=== Action item ===
Restate exactly the lines from the top of the listing below to the line containing "S4: pressure of"; the remaining lines are not wanted.

=== Data for review ===
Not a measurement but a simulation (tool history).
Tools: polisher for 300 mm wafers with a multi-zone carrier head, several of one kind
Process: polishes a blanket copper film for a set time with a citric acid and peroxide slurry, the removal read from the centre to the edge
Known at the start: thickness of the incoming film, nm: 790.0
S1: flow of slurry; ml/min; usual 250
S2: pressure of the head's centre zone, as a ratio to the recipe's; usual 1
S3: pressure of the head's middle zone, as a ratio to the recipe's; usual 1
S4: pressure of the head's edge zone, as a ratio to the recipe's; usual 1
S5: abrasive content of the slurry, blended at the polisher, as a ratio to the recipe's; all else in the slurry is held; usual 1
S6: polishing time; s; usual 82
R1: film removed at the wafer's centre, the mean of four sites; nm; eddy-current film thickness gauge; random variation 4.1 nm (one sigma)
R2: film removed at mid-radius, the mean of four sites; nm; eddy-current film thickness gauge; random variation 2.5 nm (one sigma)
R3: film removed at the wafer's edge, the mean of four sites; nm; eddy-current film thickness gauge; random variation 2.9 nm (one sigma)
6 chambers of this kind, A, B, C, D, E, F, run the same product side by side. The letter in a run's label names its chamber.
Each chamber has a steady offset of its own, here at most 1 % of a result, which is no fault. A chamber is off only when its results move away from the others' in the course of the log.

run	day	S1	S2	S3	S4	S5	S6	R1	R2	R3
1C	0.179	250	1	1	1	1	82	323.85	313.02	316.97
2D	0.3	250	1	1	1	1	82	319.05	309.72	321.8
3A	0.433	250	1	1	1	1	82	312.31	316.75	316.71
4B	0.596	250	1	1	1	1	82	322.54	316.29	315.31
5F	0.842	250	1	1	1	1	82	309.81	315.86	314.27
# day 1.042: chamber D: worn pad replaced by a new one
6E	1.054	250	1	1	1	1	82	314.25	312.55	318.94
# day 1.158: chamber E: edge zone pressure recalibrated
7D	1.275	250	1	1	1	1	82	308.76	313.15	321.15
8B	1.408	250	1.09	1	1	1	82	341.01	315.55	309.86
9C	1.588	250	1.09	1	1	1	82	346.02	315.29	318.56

=== Written solution ===
Not a measurement but a simulation (tool history).
Tools: polisher for 300 mm wafers with a multi-zone carrier head, several of one kind
Process: polishes a blanket copper film for a set time with a citric acid and peroxide slurry, the removal read from the centre to the edge
Known at the start: thickness of the incoming film, nm: 790.0
S1: flow of slurry; ml/min; usual 250
S2: pressure of the head's centre zone, as a ratio to the recipe's; usual 1
S3: pressure of the head's middle zone, as a ratio to the recipe's; usual 1
S4: pressure of the head's edge zone, as a ratio to the recipe's; usual 1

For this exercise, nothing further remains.